• **DATA EXCERPTS**
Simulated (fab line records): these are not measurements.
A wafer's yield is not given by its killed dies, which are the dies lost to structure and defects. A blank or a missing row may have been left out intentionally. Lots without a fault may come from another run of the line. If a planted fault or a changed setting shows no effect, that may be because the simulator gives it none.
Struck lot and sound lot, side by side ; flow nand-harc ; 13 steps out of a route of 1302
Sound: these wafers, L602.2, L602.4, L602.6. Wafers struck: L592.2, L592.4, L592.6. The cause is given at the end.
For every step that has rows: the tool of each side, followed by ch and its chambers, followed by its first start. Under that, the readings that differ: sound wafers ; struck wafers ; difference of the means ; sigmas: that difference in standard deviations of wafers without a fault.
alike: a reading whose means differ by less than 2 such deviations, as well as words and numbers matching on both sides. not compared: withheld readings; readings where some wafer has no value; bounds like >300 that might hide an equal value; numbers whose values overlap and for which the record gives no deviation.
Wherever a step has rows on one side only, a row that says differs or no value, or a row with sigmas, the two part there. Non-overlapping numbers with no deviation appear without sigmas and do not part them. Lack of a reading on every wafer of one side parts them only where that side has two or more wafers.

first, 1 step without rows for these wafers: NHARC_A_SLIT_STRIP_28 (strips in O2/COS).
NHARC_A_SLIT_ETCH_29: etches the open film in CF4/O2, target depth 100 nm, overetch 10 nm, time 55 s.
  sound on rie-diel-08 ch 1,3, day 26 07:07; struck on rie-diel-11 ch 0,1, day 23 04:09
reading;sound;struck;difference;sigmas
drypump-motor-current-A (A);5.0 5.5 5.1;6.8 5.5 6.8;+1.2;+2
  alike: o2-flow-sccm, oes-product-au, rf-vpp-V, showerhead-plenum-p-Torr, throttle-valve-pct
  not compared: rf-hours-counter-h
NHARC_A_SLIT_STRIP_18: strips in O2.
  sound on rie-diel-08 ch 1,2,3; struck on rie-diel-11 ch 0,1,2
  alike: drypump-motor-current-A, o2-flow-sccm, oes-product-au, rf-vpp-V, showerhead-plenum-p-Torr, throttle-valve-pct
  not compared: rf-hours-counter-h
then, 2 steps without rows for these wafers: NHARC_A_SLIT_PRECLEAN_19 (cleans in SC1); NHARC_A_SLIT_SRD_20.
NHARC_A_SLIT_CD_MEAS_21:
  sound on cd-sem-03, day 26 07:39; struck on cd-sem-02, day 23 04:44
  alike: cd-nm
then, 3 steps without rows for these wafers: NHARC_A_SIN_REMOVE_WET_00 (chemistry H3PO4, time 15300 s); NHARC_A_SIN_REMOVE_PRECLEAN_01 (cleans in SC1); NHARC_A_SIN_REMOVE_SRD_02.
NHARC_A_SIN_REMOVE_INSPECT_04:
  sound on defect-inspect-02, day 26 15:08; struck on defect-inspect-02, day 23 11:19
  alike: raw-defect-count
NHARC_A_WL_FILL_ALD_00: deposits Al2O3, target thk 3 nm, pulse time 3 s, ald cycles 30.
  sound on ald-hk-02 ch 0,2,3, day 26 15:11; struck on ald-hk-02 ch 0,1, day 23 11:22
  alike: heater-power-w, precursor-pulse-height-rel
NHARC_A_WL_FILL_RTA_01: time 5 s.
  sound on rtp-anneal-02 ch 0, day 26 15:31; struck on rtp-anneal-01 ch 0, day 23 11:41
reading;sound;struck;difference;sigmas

• **ASSIGNED TASK**
Beginning at the line above that contains "For every step", return each line exactly through the line that contains "drypump-motor-current-A (A);5.0 5.5", and no others.

• **EXERCISE ANSWER**
For every step that has rows: the tool of each side, followed by ch and its chambers, followed by its first start. Under that, the readings that differ: sound wafers ; struck wafers ; difference of the means ; sigmas: that difference in standard deviations of wafers without a fault.
alike: a reading whose means differ by less than 2 such deviations, as well as words and numbers matching on both sides. not compared: withheld readings; readings where some wafer has no value; bounds like >300 that might hide an equal value; numbers whose values overlap and for which the record gives no deviation.
Wherever a step has rows on one side only, a row that says differs or no value, or a row with sigmas, the two part there. Non-overlapping numbers with no deviation appear without sigmas and do not part them. Lack of a reading on every wafer of one side parts them only where that side has two or more wafers.

first, 1 step without rows for these wafers: NHARC_A_SLIT_STRIP_28 (strips in O2/COS).
NHARC_A_SLIT_ETCH_29: etches the open film in CF4/O2, target depth 100 nm, overetch 10 nm, time 55 s.
  sound on rie-diel-08 ch 1,3, day 26 07:07; struck on rie-diel-11 ch 0,1, day 23 04:09
reading;sound;struck;difference;sigmas
drypump-motor-current-A (A);5.0 5.5 5.1;6.8 5.5 6.8;+1.2;+2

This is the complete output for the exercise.